───
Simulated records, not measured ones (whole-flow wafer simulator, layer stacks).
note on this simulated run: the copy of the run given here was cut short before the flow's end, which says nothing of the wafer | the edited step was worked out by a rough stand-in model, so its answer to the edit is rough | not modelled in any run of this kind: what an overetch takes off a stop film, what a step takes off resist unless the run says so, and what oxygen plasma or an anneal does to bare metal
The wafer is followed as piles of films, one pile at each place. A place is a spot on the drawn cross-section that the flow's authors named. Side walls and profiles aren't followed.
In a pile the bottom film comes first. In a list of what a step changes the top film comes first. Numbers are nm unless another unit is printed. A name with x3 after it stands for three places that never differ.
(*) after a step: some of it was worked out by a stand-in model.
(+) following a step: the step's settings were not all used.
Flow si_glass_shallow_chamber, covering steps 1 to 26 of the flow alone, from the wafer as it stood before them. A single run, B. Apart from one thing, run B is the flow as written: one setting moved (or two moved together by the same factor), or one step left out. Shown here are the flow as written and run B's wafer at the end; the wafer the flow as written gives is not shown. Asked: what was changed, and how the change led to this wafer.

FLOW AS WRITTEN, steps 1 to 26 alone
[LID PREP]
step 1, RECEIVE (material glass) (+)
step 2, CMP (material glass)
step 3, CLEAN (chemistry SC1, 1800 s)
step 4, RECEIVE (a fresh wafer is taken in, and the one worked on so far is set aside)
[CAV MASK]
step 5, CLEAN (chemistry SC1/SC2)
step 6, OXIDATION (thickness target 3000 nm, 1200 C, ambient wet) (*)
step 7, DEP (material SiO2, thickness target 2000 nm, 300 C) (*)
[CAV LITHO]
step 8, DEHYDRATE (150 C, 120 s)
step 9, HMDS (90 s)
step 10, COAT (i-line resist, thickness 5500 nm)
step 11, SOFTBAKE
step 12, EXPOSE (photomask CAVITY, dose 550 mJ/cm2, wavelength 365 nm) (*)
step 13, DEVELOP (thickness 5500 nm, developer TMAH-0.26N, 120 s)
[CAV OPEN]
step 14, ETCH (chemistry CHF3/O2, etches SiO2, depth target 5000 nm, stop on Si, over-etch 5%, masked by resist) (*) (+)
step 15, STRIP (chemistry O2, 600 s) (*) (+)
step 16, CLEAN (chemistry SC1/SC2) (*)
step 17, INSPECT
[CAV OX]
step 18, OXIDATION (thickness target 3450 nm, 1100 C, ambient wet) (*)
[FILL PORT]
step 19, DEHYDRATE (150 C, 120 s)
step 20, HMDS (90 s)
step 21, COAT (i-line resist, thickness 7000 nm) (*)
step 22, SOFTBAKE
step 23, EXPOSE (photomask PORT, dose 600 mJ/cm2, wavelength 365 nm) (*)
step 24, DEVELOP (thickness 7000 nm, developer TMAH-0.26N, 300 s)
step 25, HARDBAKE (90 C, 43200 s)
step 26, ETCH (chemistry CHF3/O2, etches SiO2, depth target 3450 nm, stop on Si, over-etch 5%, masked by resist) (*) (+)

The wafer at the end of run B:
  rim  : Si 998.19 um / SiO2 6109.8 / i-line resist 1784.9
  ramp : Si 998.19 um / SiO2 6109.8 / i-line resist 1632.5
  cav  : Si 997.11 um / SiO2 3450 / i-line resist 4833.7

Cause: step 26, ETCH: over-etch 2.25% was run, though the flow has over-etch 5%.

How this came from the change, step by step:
───

### REQUIRED ACTION
Set down exactly the lines that begin the records and continue through the line bearing "step 12, EXPOSE"; include both ends.

### PROBLEM SOLUTION
Simulated records, not measured ones (whole-flow wafer simulator, layer stacks).
note on this simulated run: the copy of the run given here was cut short before the flow's end, which says nothing of the wafer | the edited step was worked out by a rough stand-in model, so its answer to the edit is rough | not modelled in any run of this kind: what an overetch takes off a stop film, what a step takes off resist unless the run says so, and what oxygen plasma or an anneal does to bare metal
The wafer is followed as piles of films, one pile at each place. A place is a spot on the drawn cross-section that the flow's authors named. Side walls and profiles aren't followed.
In a pile the bottom film comes first. In a list of what a step changes the top film comes first. Numbers are nm unless another unit is printed. A name with x3 after it stands for three places that never differ.
(*) after a step: some of it was worked out by a stand-in model.
(+) following a step: the step's settings were not all used.
Flow si_glass_shallow_chamber, covering steps 1 to 26 of the flow alone, from the wafer as it stood before them. A single run, B. Apart from one thing, run B is the flow as written: one setting moved (or two moved together by the same factor), or one step left out. Shown here are the flow as written and run B's wafer at the end; the wafer the flow as written gives is not shown. Asked: what was changed, and how the change led to this wafer.

FLOW AS WRITTEN, steps 1 to 26 alone
[LID PREP]
step 1, RECEIVE (material glass) (+)
step 2, CMP (material glass)
step 3, CLEAN (chemistry SC1, 1800 s)
step 4, RECEIVE (a fresh wafer is taken in, and the one worked on so far is set aside)
[CAV MASK]
step 5, CLEAN (chemistry SC1/SC2)
step 6, OXIDATION (thickness target 3000 nm, 1200 C, ambient wet) (*)
step 7, DEP (material SiO2, thickness target 2000 nm, 300 C) (*)
[CAV LITHO]
step 8, DEHYDRATE (150 C, 120 s)
step 9, HMDS (90 s)
step 10, COAT (i-line resist, thickness 5500 nm)
step 11, SOFTBAKE
step 12, EXPOSE (photomask CAVITY, dose 550 mJ/cm2, wavelength 365 nm) (*)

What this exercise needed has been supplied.